- Records shown:
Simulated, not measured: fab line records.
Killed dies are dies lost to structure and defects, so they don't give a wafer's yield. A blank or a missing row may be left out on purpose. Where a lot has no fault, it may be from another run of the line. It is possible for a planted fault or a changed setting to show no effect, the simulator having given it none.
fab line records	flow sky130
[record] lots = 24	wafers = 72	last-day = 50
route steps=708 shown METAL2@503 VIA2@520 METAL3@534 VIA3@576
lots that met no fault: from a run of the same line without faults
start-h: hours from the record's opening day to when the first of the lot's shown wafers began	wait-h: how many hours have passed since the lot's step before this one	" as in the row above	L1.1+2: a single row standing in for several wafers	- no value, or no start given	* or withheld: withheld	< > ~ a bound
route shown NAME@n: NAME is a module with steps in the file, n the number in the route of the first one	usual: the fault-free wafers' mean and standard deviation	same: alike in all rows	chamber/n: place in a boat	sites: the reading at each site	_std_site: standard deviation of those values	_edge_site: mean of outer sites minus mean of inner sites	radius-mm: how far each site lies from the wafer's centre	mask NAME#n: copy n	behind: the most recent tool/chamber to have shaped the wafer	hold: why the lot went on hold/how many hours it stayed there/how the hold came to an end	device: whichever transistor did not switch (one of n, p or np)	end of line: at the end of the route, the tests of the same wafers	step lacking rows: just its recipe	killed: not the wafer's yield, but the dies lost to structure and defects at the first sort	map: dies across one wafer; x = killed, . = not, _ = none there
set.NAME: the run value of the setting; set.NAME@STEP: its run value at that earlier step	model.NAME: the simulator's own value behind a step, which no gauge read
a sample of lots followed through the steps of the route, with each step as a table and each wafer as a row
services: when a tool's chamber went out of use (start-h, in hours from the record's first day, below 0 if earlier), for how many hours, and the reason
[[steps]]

- Assigned task: Transcribe each entry exactly as it appears.

- Written solution:
Simulated, not measured: fab line records.
Killed dies are dies lost to structure and defects, so they don't give a wafer's yield. A blank or a missing row may be left out on purpose. Where a lot has no fault, it may be from another run of the line. It is possible for a planted fault or a changed setting to show no effect, the simulator having given it none.
fab line records	flow sky130
[record] lots = 24	wafers = 72	last-day = 50
route steps=708 shown METAL2@503 VIA2@520 METAL3@534 VIA3@576
lots that met no fault: from a run of the same line without faults
start-h: hours from the record's opening day to when the first of the lot's shown wafers began	wait-h: how many hours have passed since the lot's step before this one	" as in the row above	L1.1+2: a single row standing in for several wafers	- no value, or no start given	* or withheld: withheld	< > ~ a bound
route shown NAME@n: NAME is a module with steps in the file, n the number in the route of the first one	usual: the fault-free wafers' mean and standard deviation	same: alike in all rows	chamber/n: place in a boat	sites: the reading at each site	_std_site: standard deviation of those values	_edge_site: mean of outer sites minus mean of inner sites	radius-mm: how far each site lies from the wafer's centre	mask NAME#n: copy n	behind: the most recent tool/chamber to have shaped the wafer	hold: why the lot went on hold/how many hours it stayed there/how the hold came to an end	device: whichever transistor did not switch (one of n, p or np)	end of line: at the end of the route, the tests of the same wafers	step lacking rows: just its recipe	killed: not the wafer's yield, but the dies lost to structure and defects at the first sort	map: dies across one wafer; x = killed, . = not, _ = none there
set.NAME: the run value of the setting; set.NAME@STEP: its run value at that earlier step	model.NAME: the simulator's own value behind a step, which no gauge read
a sample of lots followed through the steps of the route, with each step as a table and each wafer as a row
services: when a tool's chamber went out of use (start-h, in hours from the record's first day, below 0 if earlier), for how many hours, and the reason
[[steps]]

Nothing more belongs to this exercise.